REQUIREMENT: The records appear below. Copy each one exactly.

DATASET ENTRIES:
********************

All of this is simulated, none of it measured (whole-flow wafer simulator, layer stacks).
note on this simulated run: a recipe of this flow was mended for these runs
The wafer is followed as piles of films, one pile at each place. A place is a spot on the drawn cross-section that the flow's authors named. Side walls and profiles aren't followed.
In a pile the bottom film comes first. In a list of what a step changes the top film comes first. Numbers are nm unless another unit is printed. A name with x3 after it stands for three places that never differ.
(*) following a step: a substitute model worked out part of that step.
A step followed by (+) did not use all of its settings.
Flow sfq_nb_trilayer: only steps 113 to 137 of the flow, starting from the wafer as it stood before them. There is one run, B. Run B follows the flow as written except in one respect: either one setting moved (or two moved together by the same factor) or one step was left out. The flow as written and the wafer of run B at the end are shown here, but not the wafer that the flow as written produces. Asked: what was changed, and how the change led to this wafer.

********************

REPLY:
All of this is simulated, none of it measured (whole-flow wafer simulator, layer stacks).
note on this simulated run: a recipe of this flow was mended for these runs
The wafer is followed as piles of films, one pile at each place. A place is a spot on the drawn cross-section that the flow's authors named. Side walls and profiles aren't followed.
In a pile the bottom film comes first. In a list of what a step changes the top film comes first. Numbers are nm unless another unit is printed. A name with x3 after it stands for three places that never differ.
(*) following a step: a substitute model worked out part of that step.
A step followed by (+) did not use all of its settings.
Flow sfq_nb_trilayer: only steps 113 to 137 of the flow, starting from the wafer as it stood before them. There is one run, B. Run B follows the flow as written except in one respect: either one setting moved (or two moved together by the same factor) or one step was left out. The flow as written and the wafer of run B at the end are shown here, but not the wafer that the flow as written produces. Asked: what was changed, and how the change led to this wafer.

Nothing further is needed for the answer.